▸ **Provided records**
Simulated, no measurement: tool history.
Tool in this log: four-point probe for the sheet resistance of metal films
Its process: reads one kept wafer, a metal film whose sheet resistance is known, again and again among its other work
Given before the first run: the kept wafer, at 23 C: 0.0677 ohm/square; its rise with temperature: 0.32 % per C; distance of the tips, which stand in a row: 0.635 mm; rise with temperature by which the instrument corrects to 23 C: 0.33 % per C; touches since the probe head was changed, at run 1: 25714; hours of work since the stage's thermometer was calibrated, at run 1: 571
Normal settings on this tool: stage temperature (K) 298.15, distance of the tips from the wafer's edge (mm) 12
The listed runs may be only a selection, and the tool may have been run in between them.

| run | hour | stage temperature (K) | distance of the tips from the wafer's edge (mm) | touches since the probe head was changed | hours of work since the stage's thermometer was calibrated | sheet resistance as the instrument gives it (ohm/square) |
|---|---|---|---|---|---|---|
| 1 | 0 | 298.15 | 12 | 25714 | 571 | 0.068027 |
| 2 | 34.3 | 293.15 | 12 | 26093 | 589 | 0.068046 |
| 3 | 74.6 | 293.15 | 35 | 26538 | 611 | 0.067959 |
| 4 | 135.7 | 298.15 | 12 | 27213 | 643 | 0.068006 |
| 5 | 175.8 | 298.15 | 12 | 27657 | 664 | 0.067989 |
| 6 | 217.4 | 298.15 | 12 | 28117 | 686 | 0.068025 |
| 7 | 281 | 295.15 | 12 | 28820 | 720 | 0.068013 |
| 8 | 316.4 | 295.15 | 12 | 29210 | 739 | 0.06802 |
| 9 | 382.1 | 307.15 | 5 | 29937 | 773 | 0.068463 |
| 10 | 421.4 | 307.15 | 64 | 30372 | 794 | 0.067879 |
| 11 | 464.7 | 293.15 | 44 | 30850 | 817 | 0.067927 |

▸ **Work request**
Only the lines from the first line of the records through the line with "Its process: reads" should be reproduced, exactly and with nothing added.

▸ **Written solution**
Simulated, no measurement: tool history.
Tool in this log: four-point probe for the sheet resistance of metal films
Its process: reads one kept wafer, a metal film whose sheet resistance is known, again and again among its other work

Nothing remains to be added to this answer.